■ WORK ORDER: Locate the line bearing "P1: etch of" in the material below, then reproduce it and each following line up to and including the line bearing "P3: etch of".

■ DATA SUPPLIED:
⟨
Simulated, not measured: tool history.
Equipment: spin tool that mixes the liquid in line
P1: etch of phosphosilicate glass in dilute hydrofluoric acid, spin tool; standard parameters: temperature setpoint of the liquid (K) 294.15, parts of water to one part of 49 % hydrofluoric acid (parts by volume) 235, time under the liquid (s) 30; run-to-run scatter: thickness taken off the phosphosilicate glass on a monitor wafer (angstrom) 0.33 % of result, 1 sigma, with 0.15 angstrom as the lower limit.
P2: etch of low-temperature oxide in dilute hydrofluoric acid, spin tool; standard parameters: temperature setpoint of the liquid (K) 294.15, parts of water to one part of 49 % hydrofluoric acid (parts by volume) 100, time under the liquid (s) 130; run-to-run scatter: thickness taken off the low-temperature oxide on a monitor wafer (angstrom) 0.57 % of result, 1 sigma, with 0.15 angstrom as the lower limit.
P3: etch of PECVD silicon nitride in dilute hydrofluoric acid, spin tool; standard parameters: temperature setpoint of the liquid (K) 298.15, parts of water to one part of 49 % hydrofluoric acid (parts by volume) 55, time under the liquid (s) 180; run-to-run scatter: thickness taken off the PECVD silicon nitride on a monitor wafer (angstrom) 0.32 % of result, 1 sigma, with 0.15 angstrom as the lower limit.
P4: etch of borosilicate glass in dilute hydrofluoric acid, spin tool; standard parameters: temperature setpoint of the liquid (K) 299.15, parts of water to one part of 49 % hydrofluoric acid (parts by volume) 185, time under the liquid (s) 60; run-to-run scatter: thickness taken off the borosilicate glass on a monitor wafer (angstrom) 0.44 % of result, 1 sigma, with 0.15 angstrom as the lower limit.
⟩

■ EXERCISE ANSWER:
P1: etch of phosphosilicate glass in dilute hydrofluoric acid, spin tool; standard parameters: temperature setpoint of the liquid (K) 294.15, parts of water to one part of 49 % hydrofluoric acid (parts by volume) 235, time under the liquid (s) 30; run-to-run scatter: thickness taken off the phosphosilicate glass on a monitor wafer (angstrom) 0.33 % of result, 1 sigma, with 0.15 angstrom as the lower limit.
P2: etch of low-temperature oxide in dilute hydrofluoric acid, spin tool; standard parameters: temperature setpoint of the liquid (K) 294.15, parts of water to one part of 49 % hydrofluoric acid (parts by volume) 100, time under the liquid (s) 130; run-to-run scatter: thickness taken off the low-temperature oxide on a monitor wafer (angstrom) 0.57 % of result, 1 sigma, with 0.15 angstrom as the lower limit.
P3: etch of PECVD silicon nitride in dilute hydrofluoric acid, spin tool; standard parameters: temperature setpoint of the liquid (K) 298.15, parts of water to one part of 49 % hydrofluoric acid (parts by volume) 55, time under the liquid (s) 180; run-to-run scatter: thickness taken off the PECVD silicon nitride on a monitor wafer (angstrom) 0.32 % of result, 1 sigma, with 0.15 angstrom as the lower limit.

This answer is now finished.